* Work request:
Will you quote precisely the lines that run from the top of the material below to the line containing "parallel lines", both ends included?

* Provided data:
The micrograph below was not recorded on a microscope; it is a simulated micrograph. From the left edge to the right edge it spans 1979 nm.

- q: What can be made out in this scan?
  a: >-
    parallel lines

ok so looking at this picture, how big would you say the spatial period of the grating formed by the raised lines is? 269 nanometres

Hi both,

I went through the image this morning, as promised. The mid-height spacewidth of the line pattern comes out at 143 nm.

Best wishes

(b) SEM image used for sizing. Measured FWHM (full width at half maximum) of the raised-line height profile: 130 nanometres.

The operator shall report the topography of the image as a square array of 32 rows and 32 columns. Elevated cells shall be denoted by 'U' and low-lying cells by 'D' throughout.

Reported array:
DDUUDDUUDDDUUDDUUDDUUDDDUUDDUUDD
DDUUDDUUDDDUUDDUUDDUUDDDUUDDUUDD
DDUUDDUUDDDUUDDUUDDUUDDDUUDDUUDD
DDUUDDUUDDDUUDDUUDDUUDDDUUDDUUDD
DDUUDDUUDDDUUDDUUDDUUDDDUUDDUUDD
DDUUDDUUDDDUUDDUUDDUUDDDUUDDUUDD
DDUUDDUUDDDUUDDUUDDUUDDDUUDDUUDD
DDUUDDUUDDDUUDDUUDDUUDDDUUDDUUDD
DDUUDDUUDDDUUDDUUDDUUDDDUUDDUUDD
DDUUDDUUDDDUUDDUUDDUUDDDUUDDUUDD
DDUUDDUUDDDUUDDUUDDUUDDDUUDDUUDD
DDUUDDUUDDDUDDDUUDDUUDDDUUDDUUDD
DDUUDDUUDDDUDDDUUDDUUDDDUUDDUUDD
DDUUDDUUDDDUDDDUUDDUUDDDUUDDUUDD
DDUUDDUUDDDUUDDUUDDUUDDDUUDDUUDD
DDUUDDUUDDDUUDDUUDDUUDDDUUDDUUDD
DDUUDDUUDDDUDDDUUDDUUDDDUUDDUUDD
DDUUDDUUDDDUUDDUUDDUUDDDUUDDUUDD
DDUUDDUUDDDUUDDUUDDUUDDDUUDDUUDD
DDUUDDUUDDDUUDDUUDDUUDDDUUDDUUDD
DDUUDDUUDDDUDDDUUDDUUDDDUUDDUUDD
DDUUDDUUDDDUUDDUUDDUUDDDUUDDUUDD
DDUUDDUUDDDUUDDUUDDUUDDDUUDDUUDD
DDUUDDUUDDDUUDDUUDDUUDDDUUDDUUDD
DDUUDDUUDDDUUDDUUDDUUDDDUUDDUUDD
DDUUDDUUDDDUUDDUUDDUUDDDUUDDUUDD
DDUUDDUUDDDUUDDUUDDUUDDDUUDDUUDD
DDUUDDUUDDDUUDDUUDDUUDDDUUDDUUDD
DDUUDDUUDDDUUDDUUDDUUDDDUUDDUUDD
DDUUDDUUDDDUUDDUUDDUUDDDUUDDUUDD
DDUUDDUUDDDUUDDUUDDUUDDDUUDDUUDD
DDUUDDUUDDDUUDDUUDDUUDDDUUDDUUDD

* Solution:
The micrograph below was not recorded on a microscope; it is a simulated micrograph. From the left edge to the right edge it spans 1979 nm.

- q: What can be made out in this scan?
  a: >-
    parallel lines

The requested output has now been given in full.